Work order -> Could you please repeat all of the entries exactly as written?

Provided data ->
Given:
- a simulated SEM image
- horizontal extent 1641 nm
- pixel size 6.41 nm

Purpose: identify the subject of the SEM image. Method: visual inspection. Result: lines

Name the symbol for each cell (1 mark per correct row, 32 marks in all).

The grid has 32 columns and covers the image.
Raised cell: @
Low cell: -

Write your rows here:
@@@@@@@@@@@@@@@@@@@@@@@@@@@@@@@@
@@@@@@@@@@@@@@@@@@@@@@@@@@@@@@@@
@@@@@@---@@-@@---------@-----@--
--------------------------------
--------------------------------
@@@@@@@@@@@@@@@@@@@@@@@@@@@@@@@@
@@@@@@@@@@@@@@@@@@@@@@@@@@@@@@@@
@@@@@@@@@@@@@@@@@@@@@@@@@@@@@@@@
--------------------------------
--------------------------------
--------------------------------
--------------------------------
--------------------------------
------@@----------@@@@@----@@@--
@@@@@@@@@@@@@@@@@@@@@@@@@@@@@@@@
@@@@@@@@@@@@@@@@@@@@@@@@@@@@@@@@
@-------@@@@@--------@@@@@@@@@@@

Result ->
Given:
- a simulated SEM image
- horizontal extent 1641 nm
- pixel size 6.41 nm

Purpose: identify the subject of the SEM image. Method: visual inspection. Result: lines

Name the symbol for each cell (1 mark per correct row, 32 marks in all).

The grid has 32 columns and covers the image.
Raised cell: @
Low cell: -

Write your rows here:
@@@@@@@@@@@@@@@@@@@@@@@@@@@@@@@@
@@@@@@@@@@@@@@@@@@@@@@@@@@@@@@@@
@@@@@@---@@-@@---------@-----@--
--------------------------------
--------------------------------
@@@@@@@@@@@@@@@@@@@@@@@@@@@@@@@@
@@@@@@@@@@@@@@@@@@@@@@@@@@@@@@@@
@@@@@@@@@@@@@@@@@@@@@@@@@@@@@@@@
--------------------------------
--------------------------------
--------------------------------
--------------------------------
--------------------------------
------@@----------@@@@@----@@@--
@@@@@@@@@@@@@@@@@@@@@@@@@@@@@@@@
@@@@@@@@@@@@@@@@@@@@@@@@@@@@@@@@
@-------@@@@@--------@@@@@@@@@@@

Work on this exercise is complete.